==============================

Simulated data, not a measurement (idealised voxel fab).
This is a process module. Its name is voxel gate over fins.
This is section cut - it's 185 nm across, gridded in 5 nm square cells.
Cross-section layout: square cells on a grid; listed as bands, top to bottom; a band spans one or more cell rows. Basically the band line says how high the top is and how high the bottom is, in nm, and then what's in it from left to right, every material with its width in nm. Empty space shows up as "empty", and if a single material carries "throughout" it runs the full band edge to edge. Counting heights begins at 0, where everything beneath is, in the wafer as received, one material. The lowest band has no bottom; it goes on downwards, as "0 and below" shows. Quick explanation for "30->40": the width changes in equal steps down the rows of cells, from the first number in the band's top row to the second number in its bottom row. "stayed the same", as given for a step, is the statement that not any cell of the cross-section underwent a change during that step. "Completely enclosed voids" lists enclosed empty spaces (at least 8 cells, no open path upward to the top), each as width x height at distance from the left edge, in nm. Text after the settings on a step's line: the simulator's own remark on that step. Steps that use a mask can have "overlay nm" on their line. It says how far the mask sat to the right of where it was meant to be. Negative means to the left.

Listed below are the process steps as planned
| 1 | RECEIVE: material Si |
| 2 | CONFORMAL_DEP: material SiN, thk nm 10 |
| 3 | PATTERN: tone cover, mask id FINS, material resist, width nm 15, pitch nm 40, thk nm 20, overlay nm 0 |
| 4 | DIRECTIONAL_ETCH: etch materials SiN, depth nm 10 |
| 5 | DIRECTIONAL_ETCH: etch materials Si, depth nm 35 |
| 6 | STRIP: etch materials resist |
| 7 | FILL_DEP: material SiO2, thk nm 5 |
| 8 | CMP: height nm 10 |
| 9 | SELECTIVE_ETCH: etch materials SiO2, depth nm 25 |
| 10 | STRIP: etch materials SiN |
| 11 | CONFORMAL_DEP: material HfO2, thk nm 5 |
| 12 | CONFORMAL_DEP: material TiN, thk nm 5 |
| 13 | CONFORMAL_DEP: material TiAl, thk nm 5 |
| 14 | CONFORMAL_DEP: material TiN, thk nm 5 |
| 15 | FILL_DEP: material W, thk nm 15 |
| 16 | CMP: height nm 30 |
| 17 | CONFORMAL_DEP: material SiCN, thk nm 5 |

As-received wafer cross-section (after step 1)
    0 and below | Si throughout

==============================

Required action: Beginning with the line that has "height nm 10 |" and ending with the line that has "As-received wafer cross-section", set down the lines above exactly and include no others.

Expected answer:
| 8 | CMP: height nm 10 |
| 9 | SELECTIVE_ETCH: etch materials SiO2, depth nm 25 |
| 10 | STRIP: etch materials SiN |
| 11 | CONFORMAL_DEP: material HfO2, thk nm 5 |
| 12 | CONFORMAL_DEP: material TiN, thk nm 5 |
| 13 | CONFORMAL_DEP: material TiAl, thk nm 5 |
| 14 | CONFORMAL_DEP: material TiN, thk nm 5 |
| 15 | FILL_DEP: material W, thk nm 15 |
| 16 | CMP: height nm 30 |
| 17 | CONFORMAL_DEP: material SiCN, thk nm 5 |

As-received wafer cross-section (after step 1)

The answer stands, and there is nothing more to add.